Below are lines of data, and only some are wanted. Please repeat exactly those from the line that has "55..50 = blank" through the line that has "55..50 = Ru".

__Given entries__.
--- START ---

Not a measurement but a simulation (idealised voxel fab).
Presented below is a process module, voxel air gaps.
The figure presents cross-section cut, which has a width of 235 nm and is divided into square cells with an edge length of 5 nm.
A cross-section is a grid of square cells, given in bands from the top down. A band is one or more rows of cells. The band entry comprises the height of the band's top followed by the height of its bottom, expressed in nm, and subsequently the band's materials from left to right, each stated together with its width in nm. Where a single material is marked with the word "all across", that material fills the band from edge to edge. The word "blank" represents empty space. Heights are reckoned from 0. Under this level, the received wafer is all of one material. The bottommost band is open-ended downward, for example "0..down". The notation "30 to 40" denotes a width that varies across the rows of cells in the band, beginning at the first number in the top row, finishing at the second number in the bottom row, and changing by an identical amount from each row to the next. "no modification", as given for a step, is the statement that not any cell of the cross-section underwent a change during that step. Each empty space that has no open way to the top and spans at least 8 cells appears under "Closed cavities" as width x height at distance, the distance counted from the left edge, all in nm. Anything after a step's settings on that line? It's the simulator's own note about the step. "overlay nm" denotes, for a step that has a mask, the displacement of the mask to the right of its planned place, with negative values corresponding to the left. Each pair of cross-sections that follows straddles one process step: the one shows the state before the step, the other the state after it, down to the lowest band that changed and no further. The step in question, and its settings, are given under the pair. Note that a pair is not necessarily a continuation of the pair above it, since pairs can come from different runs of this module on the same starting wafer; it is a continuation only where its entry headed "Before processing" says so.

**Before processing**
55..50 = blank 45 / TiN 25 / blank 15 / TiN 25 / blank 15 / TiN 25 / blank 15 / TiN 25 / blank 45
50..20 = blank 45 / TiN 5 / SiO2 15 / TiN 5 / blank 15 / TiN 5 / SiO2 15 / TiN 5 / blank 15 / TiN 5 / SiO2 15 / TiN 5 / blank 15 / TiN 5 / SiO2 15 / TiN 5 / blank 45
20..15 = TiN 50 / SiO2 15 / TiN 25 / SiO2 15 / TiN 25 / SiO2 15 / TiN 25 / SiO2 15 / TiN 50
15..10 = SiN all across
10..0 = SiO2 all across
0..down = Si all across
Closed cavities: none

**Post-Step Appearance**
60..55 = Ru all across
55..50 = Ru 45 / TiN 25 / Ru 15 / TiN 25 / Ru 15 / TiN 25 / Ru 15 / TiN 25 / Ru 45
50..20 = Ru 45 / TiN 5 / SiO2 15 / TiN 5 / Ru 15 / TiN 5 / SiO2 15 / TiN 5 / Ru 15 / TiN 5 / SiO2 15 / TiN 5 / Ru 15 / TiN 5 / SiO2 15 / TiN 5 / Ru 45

--- END ---

__Answer box__.
55..50 = blank 45 / TiN 25 / blank 15 / TiN 25 / blank 15 / TiN 25 / blank 15 / TiN 25 / blank 45
50..20 = blank 45 / TiN 5 / SiO2 15 / TiN 5 / blank 15 / TiN 5 / SiO2 15 / TiN 5 / blank 15 / TiN 5 / SiO2 15 / TiN 5 / blank 15 / TiN 5 / SiO2 15 / TiN 5 / blank 45
20..15 = TiN 50 / SiO2 15 / TiN 25 / SiO2 15 / TiN 25 / SiO2 15 / TiN 25 / SiO2 15 / TiN 50
15..10 = SiN all across
10..0 = SiO2 all across
0..down = Si all across
Closed cavities: none

**Post-Step Appearance**
60..55 = Ru all across
55..50 = Ru 45 / TiN 25 / Ru 15 / TiN 25 / Ru 15 / TiN 25 / Ru 15 / TiN 25 / Ru 45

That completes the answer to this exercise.